■ **Exercise**
With the first line as the start and the line containing "To be met: removed_centre" as the end, write out every line of the records exactly.

-------- Stored data --------
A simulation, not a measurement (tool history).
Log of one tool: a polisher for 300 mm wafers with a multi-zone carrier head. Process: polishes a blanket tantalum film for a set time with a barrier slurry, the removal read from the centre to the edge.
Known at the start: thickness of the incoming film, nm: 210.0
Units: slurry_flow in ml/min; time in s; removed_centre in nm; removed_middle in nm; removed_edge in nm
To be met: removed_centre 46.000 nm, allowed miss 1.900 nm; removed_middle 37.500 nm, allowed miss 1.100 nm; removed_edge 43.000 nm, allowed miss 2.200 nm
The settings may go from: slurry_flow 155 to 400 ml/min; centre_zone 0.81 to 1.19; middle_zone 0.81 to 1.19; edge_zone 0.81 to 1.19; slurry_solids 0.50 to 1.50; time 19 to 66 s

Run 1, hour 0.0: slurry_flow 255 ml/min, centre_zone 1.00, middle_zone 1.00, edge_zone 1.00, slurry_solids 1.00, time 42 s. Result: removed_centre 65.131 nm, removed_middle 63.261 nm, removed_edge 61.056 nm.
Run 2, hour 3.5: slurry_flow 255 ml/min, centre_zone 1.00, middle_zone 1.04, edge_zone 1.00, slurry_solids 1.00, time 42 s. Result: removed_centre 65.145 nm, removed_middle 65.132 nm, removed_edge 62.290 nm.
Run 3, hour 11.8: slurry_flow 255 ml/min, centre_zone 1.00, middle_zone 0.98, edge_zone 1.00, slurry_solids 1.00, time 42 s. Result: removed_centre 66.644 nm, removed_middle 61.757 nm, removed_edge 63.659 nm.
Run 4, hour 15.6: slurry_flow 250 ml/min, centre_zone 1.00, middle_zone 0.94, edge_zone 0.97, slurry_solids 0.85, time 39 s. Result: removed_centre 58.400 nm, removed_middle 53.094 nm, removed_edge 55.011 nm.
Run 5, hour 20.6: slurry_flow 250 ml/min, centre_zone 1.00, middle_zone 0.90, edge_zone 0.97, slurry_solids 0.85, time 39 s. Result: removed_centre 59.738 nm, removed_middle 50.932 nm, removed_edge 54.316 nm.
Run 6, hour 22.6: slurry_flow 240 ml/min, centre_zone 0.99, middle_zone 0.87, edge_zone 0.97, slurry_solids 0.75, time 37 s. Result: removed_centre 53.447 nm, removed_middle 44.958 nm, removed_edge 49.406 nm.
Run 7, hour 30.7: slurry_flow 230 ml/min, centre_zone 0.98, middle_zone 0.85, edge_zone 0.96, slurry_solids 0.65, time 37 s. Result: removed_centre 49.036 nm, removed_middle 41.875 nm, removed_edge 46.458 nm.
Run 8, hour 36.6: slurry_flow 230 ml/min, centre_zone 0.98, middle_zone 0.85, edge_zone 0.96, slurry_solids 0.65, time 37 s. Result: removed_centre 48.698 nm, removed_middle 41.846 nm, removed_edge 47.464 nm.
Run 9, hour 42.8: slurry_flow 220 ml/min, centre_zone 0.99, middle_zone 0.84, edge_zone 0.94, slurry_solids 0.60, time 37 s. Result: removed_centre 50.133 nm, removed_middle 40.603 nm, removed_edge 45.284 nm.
--------

■ **Task result**
A simulation, not a measurement (tool history).
Log of one tool: a polisher for 300 mm wafers with a multi-zone carrier head. Process: polishes a blanket tantalum film for a set time with a barrier slurry, the removal read from the centre to the edge.
Known at the start: thickness of the incoming film, nm: 210.0
Units: slurry_flow in ml/min; time in s; removed_centre in nm; removed_middle in nm; removed_edge in nm
To be met: removed_centre 46.000 nm, allowed miss 1.900 nm; removed_middle 37.500 nm, allowed miss 1.100 nm; removed_edge 43.000 nm, allowed miss 2.200 nm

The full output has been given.